□ □ □

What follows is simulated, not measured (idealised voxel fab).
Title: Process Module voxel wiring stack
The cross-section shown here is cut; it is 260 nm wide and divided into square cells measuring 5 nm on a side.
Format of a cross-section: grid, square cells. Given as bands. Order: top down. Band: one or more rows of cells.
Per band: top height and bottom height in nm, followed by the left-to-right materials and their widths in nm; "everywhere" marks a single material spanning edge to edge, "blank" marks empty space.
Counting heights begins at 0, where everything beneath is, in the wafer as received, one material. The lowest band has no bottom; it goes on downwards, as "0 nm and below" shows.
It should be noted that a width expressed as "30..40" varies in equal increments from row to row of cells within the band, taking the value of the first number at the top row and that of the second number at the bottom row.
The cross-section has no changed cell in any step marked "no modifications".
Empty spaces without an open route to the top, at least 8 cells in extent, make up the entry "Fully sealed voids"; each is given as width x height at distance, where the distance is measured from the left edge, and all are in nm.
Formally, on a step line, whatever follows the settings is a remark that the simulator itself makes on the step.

□ □ □

### Work task
The required answer is the exact run of lines above starting at the line with "The cross-section shown" and ending at the line with "The cross-section has", with both ends present.

### Exercise output
The cross-section shown here is cut; it is 260 nm wide and divided into square cells measuring 5 nm on a side.
Format of a cross-section: grid, square cells. Given as bands. Order: top down. Band: one or more rows of cells.
Per band: top height and bottom height in nm, followed by the left-to-right materials and their widths in nm; "everywhere" marks a single material spanning edge to edge, "blank" marks empty space.
Counting heights begins at 0, where everything beneath is, in the wafer as received, one material. The lowest band has no bottom; it goes on downwards, as "0 nm and below" shows.
It should be noted that a width expressed as "30..40" varies in equal increments from row to row of cells within the band, taking the value of the first number at the top row and that of the second number at the bottom row.
The cross-section has no changed cell in any step marked "no modifications".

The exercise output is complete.